> **Action item**
Beginning with the first line below, please restate each line exactly, down to and including the line containing "Image saved. Seen".

> **Extracted information**
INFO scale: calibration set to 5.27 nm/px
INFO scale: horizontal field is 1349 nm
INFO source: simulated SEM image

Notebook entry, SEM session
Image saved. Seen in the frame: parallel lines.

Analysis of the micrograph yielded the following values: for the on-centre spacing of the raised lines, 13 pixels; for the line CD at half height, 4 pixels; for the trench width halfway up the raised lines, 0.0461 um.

> **Result**
INFO scale: calibration set to 5.27 nm/px
INFO scale: horizontal field is 1349 nm
INFO source: simulated SEM image

Notebook entry, SEM session
Image saved. Seen in the frame: parallel lines.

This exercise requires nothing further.